* **WORK ORDER**:
Among the entries below, one stretch runs from the line that contains "note on this" through the line that contains "(*) following a". Repeat that stretch exactly, ends included, and only that.

* **RECORD EXCERPTS**:
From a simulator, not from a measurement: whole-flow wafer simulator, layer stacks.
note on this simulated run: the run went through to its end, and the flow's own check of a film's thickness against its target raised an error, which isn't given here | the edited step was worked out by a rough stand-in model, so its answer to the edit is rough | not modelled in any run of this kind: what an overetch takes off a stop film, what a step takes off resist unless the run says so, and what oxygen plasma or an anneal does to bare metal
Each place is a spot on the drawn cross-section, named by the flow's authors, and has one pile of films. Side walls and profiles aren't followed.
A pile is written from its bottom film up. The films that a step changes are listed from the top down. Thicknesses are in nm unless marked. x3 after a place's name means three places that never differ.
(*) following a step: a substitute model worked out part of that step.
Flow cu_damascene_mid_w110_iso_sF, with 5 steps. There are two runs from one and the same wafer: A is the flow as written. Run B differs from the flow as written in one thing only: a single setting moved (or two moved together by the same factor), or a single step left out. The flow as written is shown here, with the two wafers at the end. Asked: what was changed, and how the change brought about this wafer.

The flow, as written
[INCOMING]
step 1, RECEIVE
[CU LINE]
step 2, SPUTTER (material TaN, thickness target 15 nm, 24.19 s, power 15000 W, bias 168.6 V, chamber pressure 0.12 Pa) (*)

* **PROBLEM SOLUTION**:
note on this simulated run: the run went through to its end, and the flow's own check of a film's thickness against its target raised an error, which isn't given here | the edited step was worked out by a rough stand-in model, so its answer to the edit is rough | not modelled in any run of this kind: what an overetch takes off a stop film, what a step takes off resist unless the run says so, and what oxygen plasma or an anneal does to bare metal
Each place is a spot on the drawn cross-section, named by the flow's authors, and has one pile of films. Side walls and profiles aren't followed.
A pile is written from its bottom film up. The films that a step changes are listed from the top down. Thicknesses are in nm unless marked. x3 after a place's name means three places that never differ.
(*) following a step: a substitute model worked out part of that step.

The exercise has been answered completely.